• Data for analysis
- - - - - - -
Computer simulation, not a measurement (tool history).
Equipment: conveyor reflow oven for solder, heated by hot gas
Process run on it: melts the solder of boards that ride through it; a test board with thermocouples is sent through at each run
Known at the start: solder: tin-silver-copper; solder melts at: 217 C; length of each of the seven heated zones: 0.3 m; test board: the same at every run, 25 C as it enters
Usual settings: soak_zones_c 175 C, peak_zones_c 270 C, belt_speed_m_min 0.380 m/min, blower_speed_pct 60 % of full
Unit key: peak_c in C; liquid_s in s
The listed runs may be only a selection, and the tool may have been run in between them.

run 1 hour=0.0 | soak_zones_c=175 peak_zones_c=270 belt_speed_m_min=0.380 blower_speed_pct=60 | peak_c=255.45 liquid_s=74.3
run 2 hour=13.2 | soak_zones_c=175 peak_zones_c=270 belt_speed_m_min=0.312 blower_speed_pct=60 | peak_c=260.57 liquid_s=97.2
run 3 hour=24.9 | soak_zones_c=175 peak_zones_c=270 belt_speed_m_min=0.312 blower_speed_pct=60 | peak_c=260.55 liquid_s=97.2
- - - - - - -

• Work order
Set the listing above down again exactly.

• Problem solution
Computer simulation, not a measurement (tool history).
Equipment: conveyor reflow oven for solder, heated by hot gas
Process run on it: melts the solder of boards that ride through it; a test board with thermocouples is sent through at each run
Known at the start: solder: tin-silver-copper; solder melts at: 217 C; length of each of the seven heated zones: 0.3 m; test board: the same at every run, 25 C as it enters
Usual settings: soak_zones_c 175 C, peak_zones_c 270 C, belt_speed_m_min 0.380 m/min, blower_speed_pct 60 % of full
Unit key: peak_c in C; liquid_s in s
The listed runs may be only a selection, and the tool may have been run in between them.

run 1 hour=0.0 | soak_zones_c=175 peak_zones_c=270 belt_speed_m_min=0.380 blower_speed_pct=60 | peak_c=255.45 liquid_s=74.3
run 2 hour=13.2 | soak_zones_c=175 peak_zones_c=270 belt_speed_m_min=0.312 blower_speed_pct=60 | peak_c=260.57 liquid_s=97.2
run 3 hour=24.9 | soak_zones_c=175 peak_zones_c=270 belt_speed_m_min=0.312 blower_speed_pct=60 | peak_c=260.55 liquid_s=97.2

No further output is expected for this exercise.